**ACTIVITY:**
For this task, every record below must be reproduced exactly.

<<<<
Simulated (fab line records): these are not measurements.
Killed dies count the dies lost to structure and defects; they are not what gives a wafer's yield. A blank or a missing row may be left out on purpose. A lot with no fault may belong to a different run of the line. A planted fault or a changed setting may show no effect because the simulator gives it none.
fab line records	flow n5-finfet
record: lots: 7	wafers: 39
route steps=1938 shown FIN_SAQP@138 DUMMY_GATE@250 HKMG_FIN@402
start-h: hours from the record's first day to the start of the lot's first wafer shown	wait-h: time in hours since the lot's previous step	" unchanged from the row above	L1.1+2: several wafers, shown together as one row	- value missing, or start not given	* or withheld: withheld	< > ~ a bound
>>>>

**RESPONSE AREA:**
Simulated (fab line records): these are not measurements.
Killed dies count the dies lost to structure and defects; they are not what gives a wafer's yield. A blank or a missing row may be left out on purpose. A lot with no fault may belong to a different run of the line. A planted fault or a changed setting may show no effect because the simulator gives it none.
fab line records	flow n5-finfet
record: lots: 7	wafers: 39
route steps=1938 shown FIN_SAQP@138 DUMMY_GATE@250 HKMG_FIN@402
start-h: hours from the record's first day to the start of the lot's first wafer shown	wait-h: time in hours since the lot's previous step	" unchanged from the row above	L1.1+2: several wafers, shown together as one row	- value missing, or start not given	* or withheld: withheld	< > ~ a bound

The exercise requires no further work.